**Work task**
Beginning with the first line, transcribe the entries below exactly through the line containing "The process module", inclusive.

──────────────────────────────

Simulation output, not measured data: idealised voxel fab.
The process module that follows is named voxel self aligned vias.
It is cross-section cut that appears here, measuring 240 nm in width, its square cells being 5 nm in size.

──────────────────────────────

**Response box**
Simulation output, not measured data: idealised voxel fab.
The process module that follows is named voxel self aligned vias.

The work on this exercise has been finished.